**Activity**
Extract exactly those lines that lie between the start of the material and the line with "If you're reading", including both boundary lines and no others.

**Data for analysis**
▼
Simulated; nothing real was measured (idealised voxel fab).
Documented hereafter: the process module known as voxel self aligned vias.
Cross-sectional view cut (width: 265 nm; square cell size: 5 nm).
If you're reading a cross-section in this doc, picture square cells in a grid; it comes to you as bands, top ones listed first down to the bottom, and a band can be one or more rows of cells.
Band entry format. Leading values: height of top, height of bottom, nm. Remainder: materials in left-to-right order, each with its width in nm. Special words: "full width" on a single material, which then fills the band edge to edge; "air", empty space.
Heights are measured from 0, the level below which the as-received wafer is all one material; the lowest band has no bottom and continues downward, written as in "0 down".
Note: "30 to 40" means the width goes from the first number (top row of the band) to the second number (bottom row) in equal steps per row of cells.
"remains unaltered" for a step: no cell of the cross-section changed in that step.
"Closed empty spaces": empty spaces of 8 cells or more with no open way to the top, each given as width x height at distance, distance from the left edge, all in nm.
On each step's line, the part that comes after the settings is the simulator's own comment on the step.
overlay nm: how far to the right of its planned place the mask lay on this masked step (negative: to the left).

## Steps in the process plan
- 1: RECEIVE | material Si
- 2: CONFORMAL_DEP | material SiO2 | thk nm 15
▲

**Exercise solution**
Simulated; nothing real was measured (idealised voxel fab).
Documented hereafter: the process module known as voxel self aligned vias.
Cross-sectional view cut (width: 265 nm; square cell size: 5 nm).
If you're reading a cross-section in this doc, picture square cells in a grid; it comes to you as bands, top ones listed first down to the bottom, and a band can be one or more rows of cells.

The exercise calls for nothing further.